#### Dataset extract
##########

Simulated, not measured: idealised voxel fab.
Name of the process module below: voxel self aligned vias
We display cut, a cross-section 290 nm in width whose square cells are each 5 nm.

##########

#### Work instruction
Provide an exact copy of all the material.

#### Your solution
Simulated, not measured: idealised voxel fab.
Name of the process module below: voxel self aligned vias
We display cut, a cross-section 290 nm in width whose square cells are each 5 nm.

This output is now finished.